◆ **MATERIAL SHOWN**:
# # # # # # #
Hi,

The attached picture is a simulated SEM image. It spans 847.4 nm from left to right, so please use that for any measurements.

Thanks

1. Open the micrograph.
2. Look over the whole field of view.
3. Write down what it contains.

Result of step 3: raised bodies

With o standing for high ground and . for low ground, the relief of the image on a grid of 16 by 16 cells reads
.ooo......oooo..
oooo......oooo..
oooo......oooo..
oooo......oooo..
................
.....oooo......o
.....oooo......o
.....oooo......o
# # # # # # #

◆ **REQUIRED ACTION**: Restate each record word for word.

◆ **ANSWER BOX**:
Hi,

The attached picture is a simulated SEM image. It spans 847.4 nm from left to right, so please use that for any measurements.

Thanks

1. Open the micrograph.
2. Look over the whole field of view.
3. Write down what it contains.

Result of step 3: raised bodies

With o standing for high ground and . for low ground, the relief of the image on a grid of 16 by 16 cells reads
.ooo......oooo..
oooo......oooo..
oooo......oooo..
oooo......oooo..
................
.....oooo......o
.....oooo......o
.....oooo......o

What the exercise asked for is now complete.